## EXTRACTED INFORMATION
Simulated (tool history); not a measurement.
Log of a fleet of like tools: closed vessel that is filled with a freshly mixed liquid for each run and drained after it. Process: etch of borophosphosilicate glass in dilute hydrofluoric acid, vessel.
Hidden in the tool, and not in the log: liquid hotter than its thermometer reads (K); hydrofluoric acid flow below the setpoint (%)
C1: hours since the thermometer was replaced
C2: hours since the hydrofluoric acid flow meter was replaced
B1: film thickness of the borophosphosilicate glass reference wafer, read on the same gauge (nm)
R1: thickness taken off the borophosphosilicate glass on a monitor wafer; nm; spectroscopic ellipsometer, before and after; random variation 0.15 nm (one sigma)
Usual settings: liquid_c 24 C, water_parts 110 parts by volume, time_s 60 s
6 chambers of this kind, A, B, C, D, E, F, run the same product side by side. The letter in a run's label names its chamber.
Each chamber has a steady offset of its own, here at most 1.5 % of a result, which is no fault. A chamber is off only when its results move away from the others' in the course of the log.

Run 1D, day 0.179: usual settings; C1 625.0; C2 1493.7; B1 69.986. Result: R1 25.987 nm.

## WORK ITEM
Write out each entry again, character for character.

## TASK SOLUTION
Simulated (tool history); not a measurement.
Log of a fleet of like tools: closed vessel that is filled with a freshly mixed liquid for each run and drained after it. Process: etch of borophosphosilicate glass in dilute hydrofluoric acid, vessel.
Hidden in the tool, and not in the log: liquid hotter than its thermometer reads (K); hydrofluoric acid flow below the setpoint (%)
C1: hours since the thermometer was replaced
C2: hours since the hydrofluoric acid flow meter was replaced
B1: film thickness of the borophosphosilicate glass reference wafer, read on the same gauge (nm)
R1: thickness taken off the borophosphosilicate glass on a monitor wafer; nm; spectroscopic ellipsometer, before and after; random variation 0.15 nm (one sigma)
Usual settings: liquid_c 24 C, water_parts 110 parts by volume, time_s 60 s
6 chambers of this kind, A, B, C, D, E, F, run the same product side by side. The letter in a run's label names its chamber.
Each chamber has a steady offset of its own, here at most 1.5 % of a result, which is no fault. A chamber is off only when its results move away from the others' in the course of the log.

Run 1D, day 0.179: usual settings; C1 625.0; C2 1493.7; B1 69.986. Result: R1 25.987 nm.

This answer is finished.